• [Dataset entries]:
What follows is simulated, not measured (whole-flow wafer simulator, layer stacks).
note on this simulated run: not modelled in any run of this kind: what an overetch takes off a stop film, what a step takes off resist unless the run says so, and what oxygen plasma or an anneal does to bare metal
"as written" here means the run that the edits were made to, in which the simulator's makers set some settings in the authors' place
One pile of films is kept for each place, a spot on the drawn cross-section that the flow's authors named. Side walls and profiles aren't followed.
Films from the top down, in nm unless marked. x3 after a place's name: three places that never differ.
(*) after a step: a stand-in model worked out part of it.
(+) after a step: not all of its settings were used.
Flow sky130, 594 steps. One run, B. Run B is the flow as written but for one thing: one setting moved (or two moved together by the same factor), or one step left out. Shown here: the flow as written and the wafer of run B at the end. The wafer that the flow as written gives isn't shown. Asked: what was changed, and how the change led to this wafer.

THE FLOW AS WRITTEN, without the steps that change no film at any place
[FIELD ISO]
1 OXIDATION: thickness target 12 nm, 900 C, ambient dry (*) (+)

• [Work instruction]:
Give back the whole listing. Match it exactly.

• [Answer space]:
What follows is simulated, not measured (whole-flow wafer simulator, layer stacks).
note on this simulated run: not modelled in any run of this kind: what an overetch takes off a stop film, what a step takes off resist unless the run says so, and what oxygen plasma or an anneal does to bare metal
"as written" here means the run that the edits were made to, in which the simulator's makers set some settings in the authors' place
One pile of films is kept for each place, a spot on the drawn cross-section that the flow's authors named. Side walls and profiles aren't followed.
Films from the top down, in nm unless marked. x3 after a place's name: three places that never differ.
(*) after a step: a stand-in model worked out part of it.
(+) after a step: not all of its settings were used.
Flow sky130, 594 steps. One run, B. Run B is the flow as written but for one thing: one setting moved (or two moved together by the same factor), or one step left out. Shown here: the flow as written and the wafer of run B at the end. The wafer that the flow as written gives isn't shown. Asked: what was changed, and how the change led to this wafer.

THE FLOW AS WRITTEN, without the steps that change no film at any place
[FIELD ISO]
1 OXIDATION: thickness target 12 nm, 900 C, ambient dry (*) (+)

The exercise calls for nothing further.